*Dataset excerpts*.
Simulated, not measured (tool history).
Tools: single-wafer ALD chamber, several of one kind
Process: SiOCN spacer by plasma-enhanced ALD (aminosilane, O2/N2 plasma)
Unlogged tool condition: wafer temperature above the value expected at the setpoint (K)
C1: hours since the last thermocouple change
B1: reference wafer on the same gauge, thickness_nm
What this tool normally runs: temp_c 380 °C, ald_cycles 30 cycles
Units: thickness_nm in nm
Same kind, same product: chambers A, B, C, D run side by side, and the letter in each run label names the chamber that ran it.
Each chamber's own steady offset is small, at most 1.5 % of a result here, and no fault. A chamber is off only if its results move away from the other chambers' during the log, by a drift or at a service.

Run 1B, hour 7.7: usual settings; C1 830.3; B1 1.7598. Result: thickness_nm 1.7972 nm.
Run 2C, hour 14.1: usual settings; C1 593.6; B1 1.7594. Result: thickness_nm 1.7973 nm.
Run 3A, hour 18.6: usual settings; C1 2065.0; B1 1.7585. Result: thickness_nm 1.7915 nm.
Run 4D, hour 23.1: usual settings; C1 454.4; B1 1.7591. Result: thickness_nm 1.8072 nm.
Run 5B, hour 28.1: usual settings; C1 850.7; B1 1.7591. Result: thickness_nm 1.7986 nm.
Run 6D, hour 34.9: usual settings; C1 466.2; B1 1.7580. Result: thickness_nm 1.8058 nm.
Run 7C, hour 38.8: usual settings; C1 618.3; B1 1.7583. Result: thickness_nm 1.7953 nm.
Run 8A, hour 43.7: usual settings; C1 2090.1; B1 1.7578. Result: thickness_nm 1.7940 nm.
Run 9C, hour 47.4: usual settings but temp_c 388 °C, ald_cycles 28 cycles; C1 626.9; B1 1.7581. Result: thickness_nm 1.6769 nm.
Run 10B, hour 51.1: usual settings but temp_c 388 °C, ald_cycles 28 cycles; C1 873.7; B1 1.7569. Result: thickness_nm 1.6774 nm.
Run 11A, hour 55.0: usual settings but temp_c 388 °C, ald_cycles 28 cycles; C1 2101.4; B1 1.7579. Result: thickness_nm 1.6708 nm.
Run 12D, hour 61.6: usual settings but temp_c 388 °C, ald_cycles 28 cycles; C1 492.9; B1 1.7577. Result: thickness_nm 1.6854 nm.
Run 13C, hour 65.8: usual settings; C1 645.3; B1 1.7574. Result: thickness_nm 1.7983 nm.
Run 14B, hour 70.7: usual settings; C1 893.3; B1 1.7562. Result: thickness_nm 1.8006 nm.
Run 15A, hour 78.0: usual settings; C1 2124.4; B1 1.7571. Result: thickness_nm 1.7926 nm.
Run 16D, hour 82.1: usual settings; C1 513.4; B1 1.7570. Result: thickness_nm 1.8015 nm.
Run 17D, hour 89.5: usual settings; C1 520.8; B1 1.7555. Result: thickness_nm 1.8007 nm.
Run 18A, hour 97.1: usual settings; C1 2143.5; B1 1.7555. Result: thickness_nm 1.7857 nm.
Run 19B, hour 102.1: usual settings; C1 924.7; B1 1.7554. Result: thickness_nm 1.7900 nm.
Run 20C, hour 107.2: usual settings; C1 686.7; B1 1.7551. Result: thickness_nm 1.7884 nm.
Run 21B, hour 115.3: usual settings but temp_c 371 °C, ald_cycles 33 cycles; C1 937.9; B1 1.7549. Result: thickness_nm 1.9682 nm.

*Brief*. Repeat exactly the lines of the material above, taking the first line, the line with "B1: reference wafer", and every line between them.

*Written answer*.
Simulated, not measured (tool history).
Tools: single-wafer ALD chamber, several of one kind
Process: SiOCN spacer by plasma-enhanced ALD (aminosilane, O2/N2 plasma)
Unlogged tool condition: wafer temperature above the value expected at the setpoint (K)
C1: hours since the last thermocouple change
B1: reference wafer on the same gauge, thickness_nm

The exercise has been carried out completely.